START AVAILABLE DATA

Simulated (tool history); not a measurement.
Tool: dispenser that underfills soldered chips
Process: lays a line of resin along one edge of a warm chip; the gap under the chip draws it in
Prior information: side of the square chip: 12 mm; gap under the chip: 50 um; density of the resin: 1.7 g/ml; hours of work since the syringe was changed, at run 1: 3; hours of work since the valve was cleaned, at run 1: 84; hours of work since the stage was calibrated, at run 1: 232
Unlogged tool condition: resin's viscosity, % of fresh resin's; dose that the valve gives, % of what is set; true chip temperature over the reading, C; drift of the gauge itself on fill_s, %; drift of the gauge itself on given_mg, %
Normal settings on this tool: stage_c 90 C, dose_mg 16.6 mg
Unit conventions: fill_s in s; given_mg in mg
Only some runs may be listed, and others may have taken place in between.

END AVAILABLE DATA

**REQUIREMENT**
Copy out every entry again, exactly as it was given.

**ANSWER BOX**
Simulated (tool history); not a measurement.
Tool: dispenser that underfills soldered chips
Process: lays a line of resin along one edge of a warm chip; the gap under the chip draws it in
Prior information: side of the square chip: 12 mm; gap under the chip: 50 um; density of the resin: 1.7 g/ml; hours of work since the syringe was changed, at run 1: 3; hours of work since the valve was cleaned, at run 1: 84; hours of work since the stage was calibrated, at run 1: 232
Unlogged tool condition: resin's viscosity, % of fresh resin's; dose that the valve gives, % of what is set; true chip temperature over the reading, C; drift of the gauge itself on fill_s, %; drift of the gauge itself on given_mg, %
Normal settings on this tool: stage_c 90 C, dose_mg 16.6 mg
Unit conventions: fill_s in s; given_mg in mg
Only some runs may be listed, and others may have taken place in between.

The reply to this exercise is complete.